____________

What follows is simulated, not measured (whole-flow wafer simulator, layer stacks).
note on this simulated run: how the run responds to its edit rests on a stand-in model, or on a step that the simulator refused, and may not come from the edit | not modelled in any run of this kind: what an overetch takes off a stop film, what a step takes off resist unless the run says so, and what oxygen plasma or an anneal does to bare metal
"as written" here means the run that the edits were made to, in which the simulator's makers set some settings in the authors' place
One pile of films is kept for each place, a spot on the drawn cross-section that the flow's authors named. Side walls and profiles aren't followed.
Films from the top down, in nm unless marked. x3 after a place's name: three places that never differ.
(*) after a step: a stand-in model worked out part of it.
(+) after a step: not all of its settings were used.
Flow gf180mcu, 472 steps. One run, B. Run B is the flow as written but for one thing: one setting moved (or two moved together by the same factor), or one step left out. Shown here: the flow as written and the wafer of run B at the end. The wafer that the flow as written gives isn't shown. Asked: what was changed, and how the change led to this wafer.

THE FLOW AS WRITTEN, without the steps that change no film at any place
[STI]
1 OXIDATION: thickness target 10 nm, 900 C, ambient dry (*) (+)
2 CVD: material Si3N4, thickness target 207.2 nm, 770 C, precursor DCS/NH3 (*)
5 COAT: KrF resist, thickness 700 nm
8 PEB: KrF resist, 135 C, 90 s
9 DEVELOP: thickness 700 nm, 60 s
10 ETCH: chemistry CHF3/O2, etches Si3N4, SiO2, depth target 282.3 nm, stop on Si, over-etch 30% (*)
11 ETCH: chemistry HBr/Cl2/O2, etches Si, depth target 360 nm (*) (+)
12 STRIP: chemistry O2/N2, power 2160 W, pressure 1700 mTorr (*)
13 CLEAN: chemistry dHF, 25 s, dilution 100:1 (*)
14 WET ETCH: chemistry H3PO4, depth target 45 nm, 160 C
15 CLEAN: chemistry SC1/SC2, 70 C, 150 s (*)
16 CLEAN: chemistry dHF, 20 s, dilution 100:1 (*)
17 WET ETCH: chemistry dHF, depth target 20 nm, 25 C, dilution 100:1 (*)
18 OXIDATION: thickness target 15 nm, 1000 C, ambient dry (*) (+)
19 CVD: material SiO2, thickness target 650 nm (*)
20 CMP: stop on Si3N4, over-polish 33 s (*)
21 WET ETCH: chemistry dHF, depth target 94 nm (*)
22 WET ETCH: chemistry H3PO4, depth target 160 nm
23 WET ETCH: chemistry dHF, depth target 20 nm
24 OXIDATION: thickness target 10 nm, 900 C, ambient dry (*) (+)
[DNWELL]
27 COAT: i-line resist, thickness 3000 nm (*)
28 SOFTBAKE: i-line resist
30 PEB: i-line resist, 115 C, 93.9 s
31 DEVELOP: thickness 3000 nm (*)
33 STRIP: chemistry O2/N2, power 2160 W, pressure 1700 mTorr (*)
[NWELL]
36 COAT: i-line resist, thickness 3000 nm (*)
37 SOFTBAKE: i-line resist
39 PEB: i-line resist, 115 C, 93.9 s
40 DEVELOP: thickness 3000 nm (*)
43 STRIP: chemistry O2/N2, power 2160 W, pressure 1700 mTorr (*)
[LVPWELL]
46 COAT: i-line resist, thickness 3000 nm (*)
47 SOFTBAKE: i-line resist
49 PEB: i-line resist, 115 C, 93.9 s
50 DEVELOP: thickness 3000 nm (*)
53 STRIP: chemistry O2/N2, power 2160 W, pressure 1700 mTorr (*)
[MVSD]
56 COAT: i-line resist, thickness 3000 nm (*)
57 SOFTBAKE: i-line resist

____________

Work task: Each line from the top of the material above through the line with "One pile of" must be echoed exactly, and no other line.

Written response:
What follows is simulated, not measured (whole-flow wafer simulator, layer stacks).
note on this simulated run: how the run responds to its edit rests on a stand-in model, or on a step that the simulator refused, and may not come from the edit | not modelled in any run of this kind: what an overetch takes off a stop film, what a step takes off resist unless the run says so, and what oxygen plasma or an anneal does to bare metal
"as written" here means the run that the edits were made to, in which the simulator's makers set some settings in the authors' place
One pile of films is kept for each place, a spot on the drawn cross-section that the flow's authors named. Side walls and profiles aren't followed.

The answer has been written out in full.